- ASSIGNMENT -
Give the whole listing again, exactly as written.

- DATASET -
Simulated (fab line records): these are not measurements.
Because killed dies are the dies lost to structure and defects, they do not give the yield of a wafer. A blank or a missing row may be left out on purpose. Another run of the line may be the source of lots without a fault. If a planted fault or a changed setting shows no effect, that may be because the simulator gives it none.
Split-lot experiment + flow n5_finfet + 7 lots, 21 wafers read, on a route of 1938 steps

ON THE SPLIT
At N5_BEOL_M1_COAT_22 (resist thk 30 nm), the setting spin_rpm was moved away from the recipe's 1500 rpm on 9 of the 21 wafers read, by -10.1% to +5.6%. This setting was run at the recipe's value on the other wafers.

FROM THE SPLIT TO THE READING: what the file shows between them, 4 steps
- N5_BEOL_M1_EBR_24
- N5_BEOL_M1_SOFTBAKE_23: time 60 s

- ANSWER AREA -
Simulated (fab line records): these are not measurements.
Because killed dies are the dies lost to structure and defects, they do not give the yield of a wafer. A blank or a missing row may be left out on purpose. Another run of the line may be the source of lots without a fault. If a planted fault or a changed setting shows no effect, that may be because the simulator gives it none.
Split-lot experiment + flow n5_finfet + 7 lots, 21 wafers read, on a route of 1938 steps

ON THE SPLIT
At N5_BEOL_M1_COAT_22 (resist thk 30 nm), the setting spin_rpm was moved away from the recipe's 1500 rpm on 9 of the 21 wafers read, by -10.1% to +5.6%. This setting was run at the recipe's value on the other wafers.

FROM THE SPLIT TO THE READING: what the file shows between them, 4 steps
- N5_BEOL_M1_EBR_24
- N5_BEOL_M1_SOFTBAKE_23: time 60 s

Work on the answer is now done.